_STORED DATA_
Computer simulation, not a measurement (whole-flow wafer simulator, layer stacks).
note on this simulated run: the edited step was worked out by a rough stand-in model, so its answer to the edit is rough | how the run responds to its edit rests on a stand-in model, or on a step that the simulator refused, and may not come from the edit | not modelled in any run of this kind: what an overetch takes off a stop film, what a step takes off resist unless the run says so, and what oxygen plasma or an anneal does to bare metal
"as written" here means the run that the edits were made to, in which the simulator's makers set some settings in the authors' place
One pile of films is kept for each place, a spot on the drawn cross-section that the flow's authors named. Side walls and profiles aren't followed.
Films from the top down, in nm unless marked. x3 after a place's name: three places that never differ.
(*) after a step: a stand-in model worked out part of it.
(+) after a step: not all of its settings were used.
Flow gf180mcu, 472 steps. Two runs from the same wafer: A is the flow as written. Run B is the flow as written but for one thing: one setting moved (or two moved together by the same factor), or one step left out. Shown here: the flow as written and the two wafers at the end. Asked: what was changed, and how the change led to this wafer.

_REQUIRED ACTION_
The reply is to be an exact repeat of the records above.

_ANSWER AREA_
Computer simulation, not a measurement (whole-flow wafer simulator, layer stacks).
note on this simulated run: the edited step was worked out by a rough stand-in model, so its answer to the edit is rough | how the run responds to its edit rests on a stand-in model, or on a step that the simulator refused, and may not come from the edit | not modelled in any run of this kind: what an overetch takes off a stop film, what a step takes off resist unless the run says so, and what oxygen plasma or an anneal does to bare metal
"as written" here means the run that the edits were made to, in which the simulator's makers set some settings in the authors' place
One pile of films is kept for each place, a spot on the drawn cross-section that the flow's authors named. Side walls and profiles aren't followed.
Films from the top down, in nm unless marked. x3 after a place's name: three places that never differ.
(*) after a step: a stand-in model worked out part of it.
(+) after a step: not all of its settings were used.
Flow gf180mcu, 472 steps. Two runs from the same wafer: A is the flow as written. Run B is the flow as written but for one thing: one setting moved (or two moved together by the same factor), or one step left out. Shown here: the flow as written and the two wafers at the end. Asked: what was changed, and how the change led to this wafer.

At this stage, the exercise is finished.